**LISTED ENTRIES:**
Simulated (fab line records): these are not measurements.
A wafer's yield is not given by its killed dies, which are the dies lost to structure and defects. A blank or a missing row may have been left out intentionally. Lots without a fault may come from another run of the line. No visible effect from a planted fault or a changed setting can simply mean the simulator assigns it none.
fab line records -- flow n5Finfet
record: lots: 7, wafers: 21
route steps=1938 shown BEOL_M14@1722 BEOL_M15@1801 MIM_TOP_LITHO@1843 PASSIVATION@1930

**EXERCISE:** Give back the complete material verbatim.

**WRITTEN RESPONSE:**
Simulated (fab line records): these are not measurements.
A wafer's yield is not given by its killed dies, which are the dies lost to structure and defects. A blank or a missing row may have been left out intentionally. Lots without a fault may come from another run of the line. No visible effect from a planted fault or a changed setting can simply mean the simulator assigns it none.
fab line records -- flow n5Finfet
record: lots: 7, wafers: 21
route steps=1938 shown BEOL_M14@1722 BEOL_M15@1801 MIM_TOP_LITHO@1843 PASSIVATION@1930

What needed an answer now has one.